**REQUIRED ACTION**:
Please reproduce the entries below exactly, starting at the first line and ending with the line that holds "note on this".

+--

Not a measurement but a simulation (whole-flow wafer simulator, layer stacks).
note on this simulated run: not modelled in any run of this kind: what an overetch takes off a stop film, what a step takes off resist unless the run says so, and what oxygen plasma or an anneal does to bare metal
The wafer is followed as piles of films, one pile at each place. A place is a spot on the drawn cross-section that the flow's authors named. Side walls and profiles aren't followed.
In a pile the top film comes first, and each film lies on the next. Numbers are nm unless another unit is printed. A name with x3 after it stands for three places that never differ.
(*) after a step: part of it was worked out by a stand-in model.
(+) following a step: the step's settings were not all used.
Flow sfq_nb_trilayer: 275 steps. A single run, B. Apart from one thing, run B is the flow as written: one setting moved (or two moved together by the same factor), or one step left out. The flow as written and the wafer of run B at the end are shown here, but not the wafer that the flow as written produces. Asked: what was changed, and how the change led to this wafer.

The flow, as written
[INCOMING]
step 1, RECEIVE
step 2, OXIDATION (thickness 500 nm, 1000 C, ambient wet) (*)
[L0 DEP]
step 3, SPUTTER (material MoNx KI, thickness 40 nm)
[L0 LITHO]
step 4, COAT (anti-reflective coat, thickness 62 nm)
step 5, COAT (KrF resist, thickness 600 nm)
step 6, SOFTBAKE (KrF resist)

+--

**ANSWER BOX**:
Not a measurement but a simulation (whole-flow wafer simulator, layer stacks).
note on this simulated run: not modelled in any run of this kind: what an overetch takes off a stop film, what a step takes off resist unless the run says so, and what oxygen plasma or an anneal does to bare metal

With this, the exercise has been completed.